> Work request: Extract, without alteration, each line from the start of the listing to the line bearing "Reviewer comment: The".

> Given records:
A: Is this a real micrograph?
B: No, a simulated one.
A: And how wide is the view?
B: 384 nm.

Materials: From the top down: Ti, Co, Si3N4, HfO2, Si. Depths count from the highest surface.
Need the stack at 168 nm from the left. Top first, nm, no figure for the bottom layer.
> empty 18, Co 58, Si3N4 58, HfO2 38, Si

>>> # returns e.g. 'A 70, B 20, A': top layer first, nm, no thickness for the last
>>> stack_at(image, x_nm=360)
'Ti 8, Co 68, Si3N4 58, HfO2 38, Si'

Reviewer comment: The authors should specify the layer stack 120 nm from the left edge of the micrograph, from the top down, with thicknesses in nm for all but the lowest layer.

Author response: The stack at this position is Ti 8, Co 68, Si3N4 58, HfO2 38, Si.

> Answer section:
A: Is this a real micrograph?
B: No, a simulated one.
A: And how wide is the view?
B: 384 nm.

Materials: From the top down: Ti, Co, Si3N4, HfO2, Si. Depths count from the highest surface.
Need the stack at 168 nm from the left. Top first, nm, no figure for the bottom layer.
> empty 18, Co 58, Si3N4 58, HfO2 38, Si

>>> # returns e.g. 'A 70, B 20, A': top layer first, nm, no thickness for the last
>>> stack_at(image, x_nm=360)
'Ti 8, Co 68, Si3N4 58, HfO2 38, Si'

Reviewer comment: The authors should specify the layer stack 120 nm from the left edge of the micrograph, from the top down, with thicknesses in nm for all but the lowest layer.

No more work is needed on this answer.